- Extracted material
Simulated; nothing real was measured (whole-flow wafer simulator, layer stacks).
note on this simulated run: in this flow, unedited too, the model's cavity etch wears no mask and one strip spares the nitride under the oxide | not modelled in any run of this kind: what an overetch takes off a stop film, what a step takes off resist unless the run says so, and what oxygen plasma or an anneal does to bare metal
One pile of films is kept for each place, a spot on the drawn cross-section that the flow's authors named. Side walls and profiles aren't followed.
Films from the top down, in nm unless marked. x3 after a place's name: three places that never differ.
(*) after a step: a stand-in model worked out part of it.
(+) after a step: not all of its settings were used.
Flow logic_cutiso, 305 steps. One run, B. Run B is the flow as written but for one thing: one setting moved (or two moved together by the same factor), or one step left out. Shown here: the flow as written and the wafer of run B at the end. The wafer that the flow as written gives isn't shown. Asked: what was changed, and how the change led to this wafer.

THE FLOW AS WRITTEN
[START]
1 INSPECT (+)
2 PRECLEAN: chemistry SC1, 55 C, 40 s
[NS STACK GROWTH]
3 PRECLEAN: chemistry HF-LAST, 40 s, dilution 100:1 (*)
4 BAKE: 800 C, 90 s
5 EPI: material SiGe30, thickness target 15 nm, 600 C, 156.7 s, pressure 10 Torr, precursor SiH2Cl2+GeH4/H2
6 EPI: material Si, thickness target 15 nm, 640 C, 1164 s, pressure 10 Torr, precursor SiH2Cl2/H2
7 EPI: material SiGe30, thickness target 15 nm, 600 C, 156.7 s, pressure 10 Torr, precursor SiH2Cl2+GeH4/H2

- Exercise
All lines above between those holding "2 PRECLEAN: chemistry SC1, 55 C, 40 s" and "6 EPI: material", inclusive, must be set down unchanged, and no other line may be included.

- Response box
2 PRECLEAN: chemistry SC1, 55 C, 40 s
[NS STACK GROWTH]
3 PRECLEAN: chemistry HF-LAST, 40 s, dilution 100:1 (*)
4 BAKE: 800 C, 90 s
5 EPI: material SiGe30, thickness target 15 nm, 600 C, 156.7 s, pressure 10 Torr, precursor SiH2Cl2+GeH4/H2
6 EPI: material Si, thickness target 15 nm, 640 C, 1164 s, pressure 10 Torr, precursor SiH2Cl2/H2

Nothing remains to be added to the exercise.